========================

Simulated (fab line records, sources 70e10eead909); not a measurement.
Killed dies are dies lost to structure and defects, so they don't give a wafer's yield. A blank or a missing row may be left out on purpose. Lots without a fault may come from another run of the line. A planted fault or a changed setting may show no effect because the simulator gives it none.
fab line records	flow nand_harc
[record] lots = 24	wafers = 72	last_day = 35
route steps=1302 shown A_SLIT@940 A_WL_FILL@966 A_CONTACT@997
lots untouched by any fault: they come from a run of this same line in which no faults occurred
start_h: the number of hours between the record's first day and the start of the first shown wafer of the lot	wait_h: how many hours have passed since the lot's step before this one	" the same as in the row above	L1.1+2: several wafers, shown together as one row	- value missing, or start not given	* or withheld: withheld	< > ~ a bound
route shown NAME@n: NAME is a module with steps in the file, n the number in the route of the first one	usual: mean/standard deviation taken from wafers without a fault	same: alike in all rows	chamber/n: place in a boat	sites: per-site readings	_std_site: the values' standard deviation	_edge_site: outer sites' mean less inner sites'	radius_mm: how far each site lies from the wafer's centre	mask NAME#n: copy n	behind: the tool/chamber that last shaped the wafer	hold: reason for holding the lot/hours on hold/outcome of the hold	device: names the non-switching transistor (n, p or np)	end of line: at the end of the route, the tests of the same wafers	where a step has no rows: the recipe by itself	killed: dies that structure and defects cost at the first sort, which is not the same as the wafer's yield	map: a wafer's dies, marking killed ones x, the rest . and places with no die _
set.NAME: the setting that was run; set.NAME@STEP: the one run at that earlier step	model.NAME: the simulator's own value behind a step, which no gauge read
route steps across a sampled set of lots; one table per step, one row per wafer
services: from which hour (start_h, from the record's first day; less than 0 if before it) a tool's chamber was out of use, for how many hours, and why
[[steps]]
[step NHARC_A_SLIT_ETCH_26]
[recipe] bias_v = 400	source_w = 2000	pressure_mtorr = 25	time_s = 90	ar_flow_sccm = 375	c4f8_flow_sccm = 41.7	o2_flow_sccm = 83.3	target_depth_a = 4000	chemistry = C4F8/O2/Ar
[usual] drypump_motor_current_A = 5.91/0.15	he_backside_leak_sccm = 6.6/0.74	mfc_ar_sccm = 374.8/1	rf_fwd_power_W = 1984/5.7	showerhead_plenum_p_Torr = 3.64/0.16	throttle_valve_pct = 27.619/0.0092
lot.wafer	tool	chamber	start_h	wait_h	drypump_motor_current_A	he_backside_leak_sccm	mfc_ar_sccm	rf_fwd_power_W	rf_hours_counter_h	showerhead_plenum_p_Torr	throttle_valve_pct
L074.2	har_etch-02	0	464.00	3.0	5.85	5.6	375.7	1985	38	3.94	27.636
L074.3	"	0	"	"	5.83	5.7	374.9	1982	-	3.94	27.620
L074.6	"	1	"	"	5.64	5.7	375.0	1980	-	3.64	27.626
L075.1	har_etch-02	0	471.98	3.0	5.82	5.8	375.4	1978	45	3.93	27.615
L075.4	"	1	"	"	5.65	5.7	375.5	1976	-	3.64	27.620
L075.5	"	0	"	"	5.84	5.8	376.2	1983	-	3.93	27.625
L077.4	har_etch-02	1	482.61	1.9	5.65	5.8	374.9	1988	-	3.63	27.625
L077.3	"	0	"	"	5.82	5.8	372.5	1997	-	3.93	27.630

========================

WORK TASK ▸ Retype every line up to and including the one that contains "start_h: the number", beginning at the first line of the records, with no edits.

RESPONSE ▸
Simulated (fab line records, sources 70e10eead909); not a measurement.
Killed dies are dies lost to structure and defects, so they don't give a wafer's yield. A blank or a missing row may be left out on purpose. Lots without a fault may come from another run of the line. A planted fault or a changed setting may show no effect because the simulator gives it none.
fab line records	flow nand_harc
[record] lots = 24	wafers = 72	last_day = 35
route steps=1302 shown A_SLIT@940 A_WL_FILL@966 A_CONTACT@997
lots untouched by any fault: they come from a run of this same line in which no faults occurred
start_h: the number of hours between the record's first day and the start of the first shown wafer of the lot	wait_h: how many hours have passed since the lot's step before this one	" the same as in the row above	L1.1+2: several wafers, shown together as one row	- value missing, or start not given	* or withheld: withheld	< > ~ a bound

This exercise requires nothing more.